PROVIDED RECORDS.
• • •

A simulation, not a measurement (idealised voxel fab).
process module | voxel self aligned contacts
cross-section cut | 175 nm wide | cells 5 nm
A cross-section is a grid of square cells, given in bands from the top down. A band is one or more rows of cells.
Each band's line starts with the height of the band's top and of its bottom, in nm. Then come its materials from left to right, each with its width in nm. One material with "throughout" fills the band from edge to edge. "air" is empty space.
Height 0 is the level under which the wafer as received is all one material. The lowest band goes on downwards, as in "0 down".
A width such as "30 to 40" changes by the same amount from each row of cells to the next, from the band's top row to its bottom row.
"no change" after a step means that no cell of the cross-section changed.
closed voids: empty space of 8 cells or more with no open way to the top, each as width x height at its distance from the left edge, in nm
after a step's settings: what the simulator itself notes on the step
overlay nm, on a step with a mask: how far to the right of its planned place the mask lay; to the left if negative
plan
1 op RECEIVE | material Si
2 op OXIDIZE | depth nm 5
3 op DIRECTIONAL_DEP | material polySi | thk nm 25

• • •

WORK ITEM. The records above need copying again. Keep each word as it is.

EXERCISE SOLUTION.
A simulation, not a measurement (idealised voxel fab).
process module | voxel self aligned contacts
cross-section cut | 175 nm wide | cells 5 nm
A cross-section is a grid of square cells, given in bands from the top down. A band is one or more rows of cells.
Each band's line starts with the height of the band's top and of its bottom, in nm. Then come its materials from left to right, each with its width in nm. One material with "throughout" fills the band from edge to edge. "air" is empty space.
Height 0 is the level under which the wafer as received is all one material. The lowest band goes on downwards, as in "0 down".
A width such as "30 to 40" changes by the same amount from each row of cells to the next, from the band's top row to its bottom row.
"no change" after a step means that no cell of the cross-section changed.
closed voids: empty space of 8 cells or more with no open way to the top, each as width x height at its distance from the left edge, in nm
after a step's settings: what the simulator itself notes on the step
overlay nm, on a step with a mask: how far to the right of its planned place the mask lay; to the left if negative
plan
1 op RECEIVE | material Si
2 op OXIDIZE | depth nm 5
3 op DIRECTIONAL_DEP | material polySi | thk nm 25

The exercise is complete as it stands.